__Provided records__.
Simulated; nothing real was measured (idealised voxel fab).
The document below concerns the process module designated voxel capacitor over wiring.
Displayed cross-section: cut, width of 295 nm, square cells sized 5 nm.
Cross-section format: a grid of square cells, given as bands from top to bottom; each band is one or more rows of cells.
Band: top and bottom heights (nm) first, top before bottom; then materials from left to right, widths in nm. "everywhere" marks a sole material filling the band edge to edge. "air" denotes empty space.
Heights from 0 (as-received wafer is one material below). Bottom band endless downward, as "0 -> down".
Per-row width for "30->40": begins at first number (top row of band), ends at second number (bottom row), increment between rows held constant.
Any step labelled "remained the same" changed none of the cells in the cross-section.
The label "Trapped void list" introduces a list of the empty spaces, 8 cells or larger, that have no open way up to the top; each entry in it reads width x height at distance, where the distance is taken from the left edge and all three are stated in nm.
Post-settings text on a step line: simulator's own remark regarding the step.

__Work instruction__.
Once you have read the data, copy all of it out exactly.

__Result__.
Simulated; nothing real was measured (idealised voxel fab).
The document below concerns the process module designated voxel capacitor over wiring.
Displayed cross-section: cut, width of 295 nm, square cells sized 5 nm.
Cross-section format: a grid of square cells, given as bands from top to bottom; each band is one or more rows of cells.
Band: top and bottom heights (nm) first, top before bottom; then materials from left to right, widths in nm. "everywhere" marks a sole material filling the band edge to edge. "air" denotes empty space.
Heights from 0 (as-received wafer is one material below). Bottom band endless downward, as "0 -> down".
Per-row width for "30->40": begins at first number (top row of band), ends at second number (bottom row), increment between rows held constant.
Any step labelled "remained the same" changed none of the cells in the cross-section.
The label "Trapped void list" introduces a list of the empty spaces, 8 cells or larger, that have no open way up to the top; each entry in it reads width x height at distance, where the distance is taken from the left edge and all three are stated in nm.
Post-settings text on a step line: simulator's own remark regarding the step.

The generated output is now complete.